* **Work instruction**
Every line below should be copied out exactly.

╭─ Data under study
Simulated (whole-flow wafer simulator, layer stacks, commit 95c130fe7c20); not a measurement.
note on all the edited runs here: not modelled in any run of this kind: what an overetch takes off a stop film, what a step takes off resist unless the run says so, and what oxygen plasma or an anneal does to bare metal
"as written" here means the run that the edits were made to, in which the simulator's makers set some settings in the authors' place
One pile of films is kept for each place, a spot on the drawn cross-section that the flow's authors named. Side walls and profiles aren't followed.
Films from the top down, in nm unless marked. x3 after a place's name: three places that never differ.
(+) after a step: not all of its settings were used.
╰─

* **Response box**
Simulated (whole-flow wafer simulator, layer stacks, commit 95c130fe7c20); not a measurement.
note on all the edited runs here: not modelled in any run of this kind: what an overetch takes off a stop film, what a step takes off resist unless the run says so, and what oxygen plasma or an anneal does to bare metal
"as written" here means the run that the edits were made to, in which the simulator's makers set some settings in the authors' place
One pile of films is kept for each place, a spot on the drawn cross-section that the flow's authors named. Side walls and profiles aren't followed.
Films from the top down, in nm unless marked. x3 after a place's name: three places that never differ.
(+) after a step: not all of its settings were used.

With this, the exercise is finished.